──────

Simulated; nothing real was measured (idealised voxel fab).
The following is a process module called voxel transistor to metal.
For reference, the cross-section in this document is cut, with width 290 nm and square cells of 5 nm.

──────

With the first line of the material as the start and the line containing "The following is" as the end, repeat that span exactly and add nothing.

Simulated; nothing real was measured (idealised voxel fab).
The following is a process module called voxel transistor to metal.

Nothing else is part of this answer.